BRIEF = How does the data below read from its first line through the line containing "Each chamber has"? Print those lines exactly.

PROVIDED DATA =

-------------------------

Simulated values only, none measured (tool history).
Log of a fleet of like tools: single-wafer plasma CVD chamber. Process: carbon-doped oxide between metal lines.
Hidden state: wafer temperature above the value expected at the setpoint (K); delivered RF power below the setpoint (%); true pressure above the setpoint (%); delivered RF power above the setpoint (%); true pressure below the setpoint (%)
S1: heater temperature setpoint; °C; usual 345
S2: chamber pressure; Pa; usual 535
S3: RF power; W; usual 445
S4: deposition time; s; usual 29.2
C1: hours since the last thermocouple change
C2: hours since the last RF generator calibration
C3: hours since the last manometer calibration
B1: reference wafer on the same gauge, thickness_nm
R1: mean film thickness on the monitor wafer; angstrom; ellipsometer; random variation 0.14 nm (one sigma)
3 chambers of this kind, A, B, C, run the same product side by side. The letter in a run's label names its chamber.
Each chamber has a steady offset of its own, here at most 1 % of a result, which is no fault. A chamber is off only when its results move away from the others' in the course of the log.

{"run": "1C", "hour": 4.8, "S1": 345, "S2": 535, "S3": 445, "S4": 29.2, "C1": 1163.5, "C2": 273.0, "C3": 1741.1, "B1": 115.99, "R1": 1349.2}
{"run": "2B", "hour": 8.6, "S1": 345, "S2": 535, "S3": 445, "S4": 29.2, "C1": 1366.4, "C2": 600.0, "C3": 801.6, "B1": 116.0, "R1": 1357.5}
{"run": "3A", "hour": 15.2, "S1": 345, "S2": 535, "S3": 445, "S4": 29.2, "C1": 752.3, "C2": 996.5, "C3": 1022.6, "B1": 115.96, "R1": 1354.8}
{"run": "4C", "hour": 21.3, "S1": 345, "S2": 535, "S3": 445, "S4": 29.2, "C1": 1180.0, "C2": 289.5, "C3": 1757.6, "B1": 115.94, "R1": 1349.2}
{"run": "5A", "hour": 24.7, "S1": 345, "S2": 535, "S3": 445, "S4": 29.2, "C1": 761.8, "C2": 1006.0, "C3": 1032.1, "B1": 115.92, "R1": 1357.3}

-------------------------

TASK ANSWER =
Simulated values only, none measured (tool history).
Log of a fleet of like tools: single-wafer plasma CVD chamber. Process: carbon-doped oxide between metal lines.
Hidden state: wafer temperature above the value expected at the setpoint (K); delivered RF power below the setpoint (%); true pressure above the setpoint (%); delivered RF power above the setpoint (%); true pressure below the setpoint (%)
S1: heater temperature setpoint; °C; usual 345
S2: chamber pressure; Pa; usual 535
S3: RF power; W; usual 445
S4: deposition time; s; usual 29.2
C1: hours since the last thermocouple change
C2: hours since the last RF generator calibration
C3: hours since the last manometer calibration
B1: reference wafer on the same gauge, thickness_nm
R1: mean film thickness on the monitor wafer; angstrom; ellipsometer; random variation 0.14 nm (one sigma)
3 chambers of this kind, A, B, C, run the same product side by side. The letter in a run's label names its chamber.
Each chamber has a steady offset of its own, here at most 1 % of a result, which is no fault. A chamber is off only when its results move away from the others' in the course of the log.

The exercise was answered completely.